WORK ITEM – For each entry in the listing, produce an exact copy.

THE DATA –
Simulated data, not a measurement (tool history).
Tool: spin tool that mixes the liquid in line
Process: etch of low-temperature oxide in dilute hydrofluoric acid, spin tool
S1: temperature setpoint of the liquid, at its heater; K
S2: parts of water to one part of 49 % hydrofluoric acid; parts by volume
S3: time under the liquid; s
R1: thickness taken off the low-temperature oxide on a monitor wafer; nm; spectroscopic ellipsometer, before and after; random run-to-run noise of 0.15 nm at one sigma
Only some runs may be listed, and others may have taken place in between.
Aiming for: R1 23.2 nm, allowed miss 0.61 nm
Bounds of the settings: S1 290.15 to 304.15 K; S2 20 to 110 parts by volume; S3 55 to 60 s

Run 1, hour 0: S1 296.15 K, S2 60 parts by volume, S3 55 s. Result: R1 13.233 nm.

TASK OUTPUT –
Simulated data, not a measurement (tool history).
Tool: spin tool that mixes the liquid in line
Process: etch of low-temperature oxide in dilute hydrofluoric acid, spin tool
S1: temperature setpoint of the liquid, at its heater; K
S2: parts of water to one part of 49 % hydrofluoric acid; parts by volume
S3: time under the liquid; s
R1: thickness taken off the low-temperature oxide on a monitor wafer; nm; spectroscopic ellipsometer, before and after; random run-to-run noise of 0.15 nm at one sigma
Only some runs may be listed, and others may have taken place in between.
Aiming for: R1 23.2 nm, allowed miss 0.61 nm
Bounds of the settings: S1 290.15 to 304.15 K; S2 20 to 110 parts by volume; S3 55 to 60 s

Run 1, hour 0: S1 296.15 K, S2 60 parts by volume, S3 55 s. Result: R1 13.233 nm.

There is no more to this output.